--- Information shown Enclosed Below ---
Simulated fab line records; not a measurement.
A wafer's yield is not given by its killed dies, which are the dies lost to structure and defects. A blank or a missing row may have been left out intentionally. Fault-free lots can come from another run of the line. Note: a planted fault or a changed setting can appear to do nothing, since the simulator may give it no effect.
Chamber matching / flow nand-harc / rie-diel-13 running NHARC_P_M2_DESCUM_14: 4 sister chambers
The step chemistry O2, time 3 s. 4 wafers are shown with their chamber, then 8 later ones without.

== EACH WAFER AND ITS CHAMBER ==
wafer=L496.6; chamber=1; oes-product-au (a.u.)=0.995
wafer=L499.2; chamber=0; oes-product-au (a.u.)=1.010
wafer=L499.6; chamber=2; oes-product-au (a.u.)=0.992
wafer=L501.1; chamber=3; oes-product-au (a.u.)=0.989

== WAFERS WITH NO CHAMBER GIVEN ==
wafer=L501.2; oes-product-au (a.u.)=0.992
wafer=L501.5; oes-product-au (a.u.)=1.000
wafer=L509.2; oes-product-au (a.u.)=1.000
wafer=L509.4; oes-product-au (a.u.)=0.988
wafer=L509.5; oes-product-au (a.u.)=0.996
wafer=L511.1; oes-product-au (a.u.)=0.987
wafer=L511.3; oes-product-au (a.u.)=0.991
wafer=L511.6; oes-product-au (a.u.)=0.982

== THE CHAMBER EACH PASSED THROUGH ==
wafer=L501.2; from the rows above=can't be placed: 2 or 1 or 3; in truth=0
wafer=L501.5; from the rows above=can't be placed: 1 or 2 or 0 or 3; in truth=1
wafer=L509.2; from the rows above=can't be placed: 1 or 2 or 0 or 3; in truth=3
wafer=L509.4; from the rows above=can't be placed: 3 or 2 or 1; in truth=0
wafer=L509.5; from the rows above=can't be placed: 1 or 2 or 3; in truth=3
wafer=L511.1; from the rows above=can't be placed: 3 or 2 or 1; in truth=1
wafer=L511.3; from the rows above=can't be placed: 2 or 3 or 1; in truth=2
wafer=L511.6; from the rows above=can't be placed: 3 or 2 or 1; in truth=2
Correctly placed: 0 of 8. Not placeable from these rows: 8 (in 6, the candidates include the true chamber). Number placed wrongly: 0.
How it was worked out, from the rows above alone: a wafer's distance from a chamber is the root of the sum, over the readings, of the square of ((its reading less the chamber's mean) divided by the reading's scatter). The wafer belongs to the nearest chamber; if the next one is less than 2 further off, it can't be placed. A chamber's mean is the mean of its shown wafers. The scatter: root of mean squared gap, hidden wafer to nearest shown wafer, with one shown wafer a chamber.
--- End of Enclosed Information shown ---

### Work instruction
Output exactly the span of lines beginning at the first line of the records and ending at the line that holds "wafer=L511.1; oes-product-au (a.u.)=0.987", inclusive, with no other text.

### Exercise response
Simulated fab line records; not a measurement.
A wafer's yield is not given by its killed dies, which are the dies lost to structure and defects. A blank or a missing row may have been left out intentionally. Fault-free lots can come from another run of the line. Note: a planted fault or a changed setting can appear to do nothing, since the simulator may give it no effect.
Chamber matching / flow nand-harc / rie-diel-13 running NHARC_P_M2_DESCUM_14: 4 sister chambers
The step chemistry O2, time 3 s. 4 wafers are shown with their chamber, then 8 later ones without.

== EACH WAFER AND ITS CHAMBER ==
wafer=L496.6; chamber=1; oes-product-au (a.u.)=0.995
wafer=L499.2; chamber=0; oes-product-au (a.u.)=1.010
wafer=L499.6; chamber=2; oes-product-au (a.u.)=0.992
wafer=L501.1; chamber=3; oes-product-au (a.u.)=0.989

== WAFERS WITH NO CHAMBER GIVEN ==
wafer=L501.2; oes-product-au (a.u.)=0.992
wafer=L501.5; oes-product-au (a.u.)=1.000
wafer=L509.2; oes-product-au (a.u.)=1.000
wafer=L509.4; oes-product-au (a.u.)=0.988
wafer=L509.5; oes-product-au (a.u.)=0.996
wafer=L511.1; oes-product-au (a.u.)=0.987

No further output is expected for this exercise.